Down to the last line, repeat the records exactly.

:::

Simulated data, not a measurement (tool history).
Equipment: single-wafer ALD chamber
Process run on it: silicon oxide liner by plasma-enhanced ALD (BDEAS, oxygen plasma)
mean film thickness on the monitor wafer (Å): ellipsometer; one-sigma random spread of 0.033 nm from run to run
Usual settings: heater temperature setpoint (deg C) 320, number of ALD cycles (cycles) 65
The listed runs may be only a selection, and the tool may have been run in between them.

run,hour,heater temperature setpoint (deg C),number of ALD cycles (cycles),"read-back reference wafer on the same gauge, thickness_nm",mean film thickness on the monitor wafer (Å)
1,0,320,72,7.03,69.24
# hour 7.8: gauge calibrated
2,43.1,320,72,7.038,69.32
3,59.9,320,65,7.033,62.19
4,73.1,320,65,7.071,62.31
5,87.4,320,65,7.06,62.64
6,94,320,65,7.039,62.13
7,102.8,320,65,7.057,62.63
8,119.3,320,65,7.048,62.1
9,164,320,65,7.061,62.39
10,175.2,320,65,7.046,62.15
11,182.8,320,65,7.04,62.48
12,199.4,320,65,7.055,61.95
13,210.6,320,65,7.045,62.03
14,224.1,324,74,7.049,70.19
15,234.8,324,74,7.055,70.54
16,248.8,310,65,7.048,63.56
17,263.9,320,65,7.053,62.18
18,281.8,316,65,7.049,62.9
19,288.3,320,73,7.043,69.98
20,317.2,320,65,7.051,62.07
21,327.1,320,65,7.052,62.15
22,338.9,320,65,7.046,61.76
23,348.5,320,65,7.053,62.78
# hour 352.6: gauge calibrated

:::

→ **WRITTEN ANSWER**
Simulated data, not a measurement (tool history).
Equipment: single-wafer ALD chamber
Process run on it: silicon oxide liner by plasma-enhanced ALD (BDEAS, oxygen plasma)
mean film thickness on the monitor wafer (Å): ellipsometer; one-sigma random spread of 0.033 nm from run to run
Usual settings: heater temperature setpoint (deg C) 320, number of ALD cycles (cycles) 65
The listed runs may be only a selection, and the tool may have been run in between them.

run,hour,heater temperature setpoint (deg C),number of ALD cycles (cycles),"read-back reference wafer on the same gauge, thickness_nm",mean film thickness on the monitor wafer (Å)
1,0,320,72,7.03,69.24
# hour 7.8: gauge calibrated
2,43.1,320,72,7.038,69.32
3,59.9,320,65,7.033,62.19
4,73.1,320,65,7.071,62.31
5,87.4,320,65,7.06,62.64
6,94,320,65,7.039,62.13
7,102.8,320,65,7.057,62.63
8,119.3,320,65,7.048,62.1
9,164,320,65,7.061,62.39
10,175.2,320,65,7.046,62.15
11,182.8,320,65,7.04,62.48
12,199.4,320,65,7.055,61.95
13,210.6,320,65,7.045,62.03
14,224.1,324,74,7.049,70.19
15,234.8,324,74,7.055,70.54
16,248.8,310,65,7.048,63.56
17,263.9,320,65,7.053,62.18
18,281.8,316,65,7.049,62.9
19,288.3,320,73,7.043,69.98
20,317.2,320,65,7.051,62.07
21,327.1,320,65,7.052,62.15
22,338.9,320,65,7.046,61.76
23,348.5,320,65,7.053,62.78
# hour 352.6: gauge calibrated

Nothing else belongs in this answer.